-- Work request --
Below are records; reproduce exactly the lines from the first through the one containing "Each band's line".

-- Excerpted data --
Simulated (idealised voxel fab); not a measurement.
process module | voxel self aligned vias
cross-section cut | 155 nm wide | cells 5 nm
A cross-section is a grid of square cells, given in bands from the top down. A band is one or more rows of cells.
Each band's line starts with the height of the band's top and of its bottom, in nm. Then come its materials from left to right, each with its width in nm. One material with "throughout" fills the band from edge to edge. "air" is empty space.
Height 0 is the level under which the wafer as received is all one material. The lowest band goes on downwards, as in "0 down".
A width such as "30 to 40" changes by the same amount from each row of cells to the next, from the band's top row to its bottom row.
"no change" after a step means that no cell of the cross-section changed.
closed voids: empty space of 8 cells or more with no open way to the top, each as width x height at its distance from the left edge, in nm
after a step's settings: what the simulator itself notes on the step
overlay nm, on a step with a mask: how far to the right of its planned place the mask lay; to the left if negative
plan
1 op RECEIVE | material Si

-- Task output --
Simulated (idealised voxel fab); not a measurement.
process module | voxel self aligned vias
cross-section cut | 155 nm wide | cells 5 nm
A cross-section is a grid of square cells, given in bands from the top down. A band is one or more rows of cells.
Each band's line starts with the height of the band's top and of its bottom, in nm. Then come its materials from left to right, each with its width in nm. One material with "throughout" fills the band from edge to edge. "air" is empty space.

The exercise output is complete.